Word for word, retype the first line of the records and every following line through the one containing "At hour 130.3: chamber".

START Data shown

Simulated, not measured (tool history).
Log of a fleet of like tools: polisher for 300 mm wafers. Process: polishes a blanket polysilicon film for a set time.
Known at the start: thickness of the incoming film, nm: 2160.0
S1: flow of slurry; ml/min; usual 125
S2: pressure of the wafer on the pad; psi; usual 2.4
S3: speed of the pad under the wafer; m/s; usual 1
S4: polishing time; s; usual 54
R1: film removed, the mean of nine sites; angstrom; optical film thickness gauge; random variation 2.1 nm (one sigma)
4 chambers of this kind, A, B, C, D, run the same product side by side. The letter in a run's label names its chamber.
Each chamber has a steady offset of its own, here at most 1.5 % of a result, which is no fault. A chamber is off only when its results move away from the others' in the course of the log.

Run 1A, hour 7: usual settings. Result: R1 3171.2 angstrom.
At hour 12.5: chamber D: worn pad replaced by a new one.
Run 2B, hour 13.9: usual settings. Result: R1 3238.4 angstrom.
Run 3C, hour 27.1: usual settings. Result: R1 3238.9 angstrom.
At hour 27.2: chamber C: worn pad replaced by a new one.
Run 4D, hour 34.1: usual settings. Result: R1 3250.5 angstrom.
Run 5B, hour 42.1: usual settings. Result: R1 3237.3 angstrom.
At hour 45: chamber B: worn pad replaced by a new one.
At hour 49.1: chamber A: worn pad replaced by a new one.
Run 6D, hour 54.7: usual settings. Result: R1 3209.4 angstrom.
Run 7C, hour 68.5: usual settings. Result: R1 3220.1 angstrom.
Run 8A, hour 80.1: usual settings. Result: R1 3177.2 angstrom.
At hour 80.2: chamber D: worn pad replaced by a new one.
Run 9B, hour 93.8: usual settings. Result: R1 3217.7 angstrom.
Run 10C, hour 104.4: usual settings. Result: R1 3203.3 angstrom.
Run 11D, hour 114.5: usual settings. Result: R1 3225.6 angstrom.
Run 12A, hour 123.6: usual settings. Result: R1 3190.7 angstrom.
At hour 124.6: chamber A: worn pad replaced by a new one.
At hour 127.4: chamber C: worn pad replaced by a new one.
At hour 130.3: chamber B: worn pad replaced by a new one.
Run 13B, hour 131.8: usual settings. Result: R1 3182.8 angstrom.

END Data shown

- [Response]
Simulated, not measured (tool history).
Log of a fleet of like tools: polisher for 300 mm wafers. Process: polishes a blanket polysilicon film for a set time.
Known at the start: thickness of the incoming film, nm: 2160.0
S1: flow of slurry; ml/min; usual 125
S2: pressure of the wafer on the pad; psi; usual 2.4
S3: speed of the pad under the wafer; m/s; usual 1
S4: polishing time; s; usual 54
R1: film removed, the mean of nine sites; angstrom; optical film thickness gauge; random variation 2.1 nm (one sigma)
4 chambers of this kind, A, B, C, D, run the same product side by side. The letter in a run's label names its chamber.
Each chamber has a steady offset of its own, here at most 1.5 % of a result, which is no fault. A chamber is off only when its results move away from the others' in the course of the log.

Run 1A, hour 7: usual settings. Result: R1 3171.2 angstrom.
At hour 12.5: chamber D: worn pad replaced by a new one.
Run 2B, hour 13.9: usual settings. Result: R1 3238.4 angstrom.
Run 3C, hour 27.1: usual settings. Result: R1 3238.9 angstrom.
At hour 27.2: chamber C: worn pad replaced by a new one.
Run 4D, hour 34.1: usual settings. Result: R1 3250.5 angstrom.
Run 5B, hour 42.1: usual settings. Result: R1 3237.3 angstrom.
At hour 45: chamber B: worn pad replaced by a new one.
At hour 49.1: chamber A: worn pad replaced by a new one.
Run 6D, hour 54.7: usual settings. Result: R1 3209.4 angstrom.
Run 7C, hour 68.5: usual settings. Result: R1 3220.1 angstrom.
Run 8A, hour 80.1: usual settings. Result: R1 3177.2 angstrom.
At hour 80.2: chamber D: worn pad replaced by a new one.
Run 9B, hour 93.8: usual settings. Result: R1 3217.7 angstrom.
Run 10C, hour 104.4: usual settings. Result: R1 3203.3 angstrom.
Run 11D, hour 114.5: usual settings. Result: R1 3225.6 angstrom.
Run 12A, hour 123.6: usual settings. Result: R1 3190.7 angstrom.
At hour 124.6: chamber A: worn pad replaced by a new one.
At hour 127.4: chamber C: worn pad replaced by a new one.
At hour 130.3: chamber B: worn pad replaced by a new one.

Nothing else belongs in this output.